##### INFORMATION SUPPLIED

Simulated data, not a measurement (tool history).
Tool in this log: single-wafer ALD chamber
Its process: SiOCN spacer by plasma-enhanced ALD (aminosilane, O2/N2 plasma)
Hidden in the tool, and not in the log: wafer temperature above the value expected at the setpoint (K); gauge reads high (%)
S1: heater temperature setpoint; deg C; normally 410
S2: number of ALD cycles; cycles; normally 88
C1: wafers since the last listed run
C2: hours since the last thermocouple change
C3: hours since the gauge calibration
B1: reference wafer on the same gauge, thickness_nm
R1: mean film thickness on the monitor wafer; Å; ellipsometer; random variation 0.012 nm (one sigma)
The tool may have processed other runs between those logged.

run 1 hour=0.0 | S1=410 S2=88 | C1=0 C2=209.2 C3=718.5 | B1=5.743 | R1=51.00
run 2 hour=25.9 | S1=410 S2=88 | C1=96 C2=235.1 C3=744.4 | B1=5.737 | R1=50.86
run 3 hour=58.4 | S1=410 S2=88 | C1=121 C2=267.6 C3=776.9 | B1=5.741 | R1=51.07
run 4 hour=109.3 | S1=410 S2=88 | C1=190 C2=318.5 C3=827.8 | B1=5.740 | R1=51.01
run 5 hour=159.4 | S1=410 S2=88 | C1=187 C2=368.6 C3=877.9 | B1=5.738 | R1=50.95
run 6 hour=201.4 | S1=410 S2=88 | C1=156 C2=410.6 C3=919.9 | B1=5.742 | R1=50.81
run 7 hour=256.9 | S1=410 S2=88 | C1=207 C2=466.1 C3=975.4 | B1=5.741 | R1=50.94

##########

ACTION ITEM
Could you reproduce exactly the lines of the entries above, from the one with "C1: wafers since the last listed run" through the one with "run 6 hour=201.4", and nothing else?

SOLUTION
C1: wafers since the last listed run
C2: hours since the last thermocouple change
C3: hours since the gauge calibration
B1: reference wafer on the same gauge, thickness_nm
R1: mean film thickness on the monitor wafer; Å; ellipsometer; random variation 0.012 nm (one sigma)
The tool may have processed other runs between those logged.

run 1 hour=0.0 | S1=410 S2=88 | C1=0 C2=209.2 C3=718.5 | B1=5.743 | R1=51.00
run 2 hour=25.9 | S1=410 S2=88 | C1=96 C2=235.1 C3=744.4 | B1=5.737 | R1=50.86
run 3 hour=58.4 | S1=410 S2=88 | C1=121 C2=267.6 C3=776.9 | B1=5.741 | R1=51.07
run 4 hour=109.3 | S1=410 S2=88 | C1=190 C2=318.5 C3=827.8 | B1=5.740 | R1=51.01
run 5 hour=159.4 | S1=410 S2=88 | C1=187 C2=368.6 C3=877.9 | B1=5.738 | R1=50.95
run 6 hour=201.4 | S1=410 S2=88 | C1=156 C2=410.6 C3=919.9 | B1=5.742 | R1=50.81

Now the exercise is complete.